**Brief**
Copy out, word for word, the lines from the start of the data below through the line containing "The tool may", and no others.

═══ Exercise data ═══

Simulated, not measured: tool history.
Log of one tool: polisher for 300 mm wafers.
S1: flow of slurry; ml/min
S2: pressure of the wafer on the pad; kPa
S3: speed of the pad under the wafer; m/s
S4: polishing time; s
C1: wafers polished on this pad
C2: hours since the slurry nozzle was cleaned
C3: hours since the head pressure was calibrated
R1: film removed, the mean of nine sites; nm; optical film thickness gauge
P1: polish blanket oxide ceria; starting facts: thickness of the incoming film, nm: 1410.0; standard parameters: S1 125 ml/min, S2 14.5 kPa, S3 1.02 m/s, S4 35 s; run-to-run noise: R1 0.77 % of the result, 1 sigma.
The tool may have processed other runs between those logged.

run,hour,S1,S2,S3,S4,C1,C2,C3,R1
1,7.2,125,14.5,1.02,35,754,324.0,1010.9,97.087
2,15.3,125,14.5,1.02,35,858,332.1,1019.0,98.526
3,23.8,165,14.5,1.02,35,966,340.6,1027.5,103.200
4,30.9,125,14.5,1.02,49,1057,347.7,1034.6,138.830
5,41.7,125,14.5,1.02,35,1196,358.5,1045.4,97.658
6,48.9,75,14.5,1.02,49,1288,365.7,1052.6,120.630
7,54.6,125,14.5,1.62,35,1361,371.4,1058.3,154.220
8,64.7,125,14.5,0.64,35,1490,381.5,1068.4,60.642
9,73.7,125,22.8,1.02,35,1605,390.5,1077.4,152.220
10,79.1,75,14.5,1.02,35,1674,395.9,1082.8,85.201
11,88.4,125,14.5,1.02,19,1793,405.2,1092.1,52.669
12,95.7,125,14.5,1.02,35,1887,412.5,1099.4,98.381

═══

**Reply**
Simulated, not measured: tool history.
Log of one tool: polisher for 300 mm wafers.
S1: flow of slurry; ml/min
S2: pressure of the wafer on the pad; kPa
S3: speed of the pad under the wafer; m/s
S4: polishing time; s
C1: wafers polished on this pad
C2: hours since the slurry nozzle was cleaned
C3: hours since the head pressure was calibrated
R1: film removed, the mean of nine sites; nm; optical film thickness gauge
P1: polish blanket oxide ceria; starting facts: thickness of the incoming film, nm: 1410.0; standard parameters: S1 125 ml/min, S2 14.5 kPa, S3 1.02 m/s, S4 35 s; run-to-run noise: R1 0.77 % of the result, 1 sigma.
The tool may have processed other runs between those logged.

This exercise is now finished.